• Records supplied:
------------------------------------------------------------
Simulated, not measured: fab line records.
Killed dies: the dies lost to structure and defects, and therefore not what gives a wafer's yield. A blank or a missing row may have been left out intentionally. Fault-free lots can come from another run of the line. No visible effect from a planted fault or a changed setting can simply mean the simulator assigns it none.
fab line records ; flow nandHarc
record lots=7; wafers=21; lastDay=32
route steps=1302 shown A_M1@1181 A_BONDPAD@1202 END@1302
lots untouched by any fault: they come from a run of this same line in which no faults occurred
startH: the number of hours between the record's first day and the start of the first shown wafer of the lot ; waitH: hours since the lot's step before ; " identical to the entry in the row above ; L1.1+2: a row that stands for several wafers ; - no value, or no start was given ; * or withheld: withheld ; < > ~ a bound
------------------------------------------------------------

Reproduce all of the listing, exactly as given.

• Solution:
Simulated, not measured: fab line records.
Killed dies: the dies lost to structure and defects, and therefore not what gives a wafer's yield. A blank or a missing row may have been left out intentionally. Fault-free lots can come from another run of the line. No visible effect from a planted fault or a changed setting can simply mean the simulator assigns it none.
fab line records ; flow nandHarc
record lots=7; wafers=21; lastDay=32
route steps=1302 shown A_M1@1181 A_BONDPAD@1202 END@1302
lots untouched by any fault: they come from a run of this same line in which no faults occurred
startH: the number of hours between the record's first day and the start of the first shown wafer of the lot ; waitH: hours since the lot's step before ; " identical to the entry in the row above ; L1.1+2: a row that stands for several wafers ; - no value, or no start was given ; * or withheld: withheld ; < > ~ a bound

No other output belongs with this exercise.